*Work instruction*: Using the entries below, write out the line with "S3: RF power; W; normal value 240", the line with "# hour 94.4: gauge calibrated", and every line in between, exactly as each is written.

------ Data section

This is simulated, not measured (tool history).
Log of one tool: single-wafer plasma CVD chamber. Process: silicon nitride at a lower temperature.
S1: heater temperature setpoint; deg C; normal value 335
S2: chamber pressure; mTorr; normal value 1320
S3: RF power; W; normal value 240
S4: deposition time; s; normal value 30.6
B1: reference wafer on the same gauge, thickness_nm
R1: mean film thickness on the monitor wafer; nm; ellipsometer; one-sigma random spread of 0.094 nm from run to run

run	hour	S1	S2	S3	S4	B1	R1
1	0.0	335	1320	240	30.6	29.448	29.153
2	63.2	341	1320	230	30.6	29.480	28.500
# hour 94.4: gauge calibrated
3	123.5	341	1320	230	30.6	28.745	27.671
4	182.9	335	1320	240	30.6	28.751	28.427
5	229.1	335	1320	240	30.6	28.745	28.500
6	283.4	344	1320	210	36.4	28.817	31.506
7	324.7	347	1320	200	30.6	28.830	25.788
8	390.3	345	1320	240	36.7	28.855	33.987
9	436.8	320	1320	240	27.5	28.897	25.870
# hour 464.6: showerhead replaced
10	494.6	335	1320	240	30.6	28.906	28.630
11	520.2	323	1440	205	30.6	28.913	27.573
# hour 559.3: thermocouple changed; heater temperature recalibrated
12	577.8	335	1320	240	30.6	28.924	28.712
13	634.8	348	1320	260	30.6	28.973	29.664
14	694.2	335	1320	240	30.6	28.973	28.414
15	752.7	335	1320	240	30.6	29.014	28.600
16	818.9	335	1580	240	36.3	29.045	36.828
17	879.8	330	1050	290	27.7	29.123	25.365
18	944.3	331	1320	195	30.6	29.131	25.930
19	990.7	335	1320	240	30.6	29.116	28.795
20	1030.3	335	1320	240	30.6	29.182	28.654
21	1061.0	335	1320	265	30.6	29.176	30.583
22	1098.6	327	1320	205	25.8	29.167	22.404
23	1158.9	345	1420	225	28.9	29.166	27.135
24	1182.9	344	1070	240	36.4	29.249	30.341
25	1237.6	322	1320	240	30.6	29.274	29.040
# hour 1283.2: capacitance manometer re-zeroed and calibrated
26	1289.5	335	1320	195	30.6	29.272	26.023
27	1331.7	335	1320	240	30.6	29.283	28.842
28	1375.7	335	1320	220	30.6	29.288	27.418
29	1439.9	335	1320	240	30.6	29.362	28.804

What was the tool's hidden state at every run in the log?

------------

*Response box*:
S3: RF power; W; normal value 240
S4: deposition time; s; normal value 30.6
B1: reference wafer on the same gauge, thickness_nm
R1: mean film thickness on the monitor wafer; nm; ellipsometer; one-sigma random spread of 0.094 nm from run to run

run	hour	S1	S2	S3	S4	B1	R1
1	0.0	335	1320	240	30.6	29.448	29.153
2	63.2	341	1320	230	30.6	29.480	28.500
# hour 94.4: gauge calibrated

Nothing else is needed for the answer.